+ + + + + + +

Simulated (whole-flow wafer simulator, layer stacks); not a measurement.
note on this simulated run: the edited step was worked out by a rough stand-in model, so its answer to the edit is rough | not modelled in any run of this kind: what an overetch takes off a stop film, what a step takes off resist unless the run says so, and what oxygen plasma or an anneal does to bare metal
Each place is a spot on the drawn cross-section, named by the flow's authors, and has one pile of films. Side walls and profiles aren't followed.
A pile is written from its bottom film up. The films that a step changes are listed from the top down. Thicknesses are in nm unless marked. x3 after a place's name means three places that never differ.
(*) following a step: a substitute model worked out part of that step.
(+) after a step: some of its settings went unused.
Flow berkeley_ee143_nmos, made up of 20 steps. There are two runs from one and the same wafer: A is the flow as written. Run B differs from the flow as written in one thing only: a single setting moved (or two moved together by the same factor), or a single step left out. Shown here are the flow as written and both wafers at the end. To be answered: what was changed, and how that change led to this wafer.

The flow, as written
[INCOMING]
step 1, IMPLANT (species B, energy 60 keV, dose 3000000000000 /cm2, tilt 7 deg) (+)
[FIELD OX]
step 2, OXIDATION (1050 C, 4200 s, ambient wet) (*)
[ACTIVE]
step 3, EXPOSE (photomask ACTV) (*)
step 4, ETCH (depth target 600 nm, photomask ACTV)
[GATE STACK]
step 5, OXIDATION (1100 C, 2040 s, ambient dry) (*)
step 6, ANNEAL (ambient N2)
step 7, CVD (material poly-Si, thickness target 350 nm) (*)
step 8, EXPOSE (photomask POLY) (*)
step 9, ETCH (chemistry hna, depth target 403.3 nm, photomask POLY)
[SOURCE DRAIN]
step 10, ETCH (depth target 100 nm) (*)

+ + + + + + +

Output the records above exactly, from their first line through the line that contains "note on this", and add nothing.

Simulated (whole-flow wafer simulator, layer stacks); not a measurement.
note on this simulated run: the edited step was worked out by a rough stand-in model, so its answer to the edit is rough | not modelled in any run of this kind: what an overetch takes off a stop film, what a step takes off resist unless the run says so, and what oxygen plasma or an anneal does to bare metal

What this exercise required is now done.